→ Work order
Keeping every word the same, return the listing from its first line until the line holding "16 | 16 | o | . |" has been returned as well.

*-*-*

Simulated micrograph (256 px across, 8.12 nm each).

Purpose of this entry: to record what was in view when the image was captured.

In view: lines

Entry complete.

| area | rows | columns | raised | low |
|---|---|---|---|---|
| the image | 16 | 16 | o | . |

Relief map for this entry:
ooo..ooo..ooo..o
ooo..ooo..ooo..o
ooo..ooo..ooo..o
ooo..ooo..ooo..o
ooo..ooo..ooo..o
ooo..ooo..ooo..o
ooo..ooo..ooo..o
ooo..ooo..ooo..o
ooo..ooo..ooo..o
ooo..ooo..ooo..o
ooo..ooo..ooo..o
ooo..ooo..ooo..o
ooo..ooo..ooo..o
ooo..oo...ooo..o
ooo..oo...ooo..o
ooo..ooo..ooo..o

*-*-*

→ Answer section
Simulated micrograph (256 px across, 8.12 nm each).

Purpose of this entry: to record what was in view when the image was captured.

In view: lines

Entry complete.

| area | rows | columns | raised | low |
|---|---|---|---|---|
| the image | 16 | 16 | o | . |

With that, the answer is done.